* Brief
Return the lines from the start of the data through the line with "(*) after a". Include both of those lines and no others.

* Information provided
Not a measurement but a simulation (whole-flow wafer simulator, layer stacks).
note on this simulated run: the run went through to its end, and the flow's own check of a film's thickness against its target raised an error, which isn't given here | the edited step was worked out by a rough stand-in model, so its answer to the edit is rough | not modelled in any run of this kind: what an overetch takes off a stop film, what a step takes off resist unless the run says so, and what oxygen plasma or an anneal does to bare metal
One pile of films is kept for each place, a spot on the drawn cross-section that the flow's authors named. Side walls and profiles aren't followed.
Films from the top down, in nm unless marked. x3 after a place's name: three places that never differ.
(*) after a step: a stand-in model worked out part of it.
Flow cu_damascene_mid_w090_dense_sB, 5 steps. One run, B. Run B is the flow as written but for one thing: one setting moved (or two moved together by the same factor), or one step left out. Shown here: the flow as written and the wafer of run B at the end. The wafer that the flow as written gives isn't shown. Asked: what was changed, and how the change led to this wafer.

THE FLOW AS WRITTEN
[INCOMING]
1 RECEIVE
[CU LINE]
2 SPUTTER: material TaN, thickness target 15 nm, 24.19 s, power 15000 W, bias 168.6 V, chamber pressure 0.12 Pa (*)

* Answer space
Not a measurement but a simulation (whole-flow wafer simulator, layer stacks).
note on this simulated run: the run went through to its end, and the flow's own check of a film's thickness against its target raised an error, which isn't given here | the edited step was worked out by a rough stand-in model, so its answer to the edit is rough | not modelled in any run of this kind: what an overetch takes off a stop film, what a step takes off resist unless the run says so, and what oxygen plasma or an anneal does to bare metal
One pile of films is kept for each place, a spot on the drawn cross-section that the flow's authors named. Side walls and profiles aren't followed.
Films from the top down, in nm unless marked. x3 after a place's name: three places that never differ.
(*) after a step: a stand-in model worked out part of it.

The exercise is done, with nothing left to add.